◆ **Work task**: Only the lines below starting at the one containing "9,40.4,125,1.2,0.72,0.80,182,186.42" and ending at the one containing "B: every result lands within tolerance" belong in the answer, each copied exactly.

*** Given records Section Begins ***

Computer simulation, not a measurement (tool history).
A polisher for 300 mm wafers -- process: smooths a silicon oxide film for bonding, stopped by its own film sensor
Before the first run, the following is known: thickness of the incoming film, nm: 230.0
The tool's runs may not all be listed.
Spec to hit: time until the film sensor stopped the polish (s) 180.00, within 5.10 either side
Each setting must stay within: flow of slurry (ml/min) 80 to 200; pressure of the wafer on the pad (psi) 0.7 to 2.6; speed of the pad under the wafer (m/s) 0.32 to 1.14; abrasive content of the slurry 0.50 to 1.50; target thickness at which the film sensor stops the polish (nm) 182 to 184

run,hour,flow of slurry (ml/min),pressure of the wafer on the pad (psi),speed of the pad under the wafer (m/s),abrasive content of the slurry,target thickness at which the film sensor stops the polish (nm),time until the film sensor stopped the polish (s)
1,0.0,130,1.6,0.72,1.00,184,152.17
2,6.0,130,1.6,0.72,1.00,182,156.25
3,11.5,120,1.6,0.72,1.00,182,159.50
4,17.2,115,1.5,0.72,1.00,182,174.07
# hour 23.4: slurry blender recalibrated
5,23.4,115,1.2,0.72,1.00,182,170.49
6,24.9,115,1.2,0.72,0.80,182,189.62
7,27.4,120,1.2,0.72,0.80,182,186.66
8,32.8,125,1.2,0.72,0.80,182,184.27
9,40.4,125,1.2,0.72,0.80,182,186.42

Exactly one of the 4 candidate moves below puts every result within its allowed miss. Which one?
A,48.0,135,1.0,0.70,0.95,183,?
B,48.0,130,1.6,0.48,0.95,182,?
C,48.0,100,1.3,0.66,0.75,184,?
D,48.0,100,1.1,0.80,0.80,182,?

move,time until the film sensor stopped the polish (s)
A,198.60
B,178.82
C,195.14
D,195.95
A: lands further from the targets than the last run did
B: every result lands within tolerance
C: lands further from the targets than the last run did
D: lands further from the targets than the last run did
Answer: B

*** Given records Section Ends ***

◆ **Task response**:
9,40.4,125,1.2,0.72,0.80,182,186.42

Exactly one of the 4 candidate moves below puts every result within its allowed miss. Which one?
A,48.0,135,1.0,0.70,0.95,183,?
B,48.0,130,1.6,0.48,0.95,182,?
C,48.0,100,1.3,0.66,0.75,184,?
D,48.0,100,1.1,0.80,0.80,182,?

move,time until the film sensor stopped the polish (s)
A,198.60
B,178.82
C,195.14
D,195.95
A: lands further from the targets than the last run did
B: every result lands within tolerance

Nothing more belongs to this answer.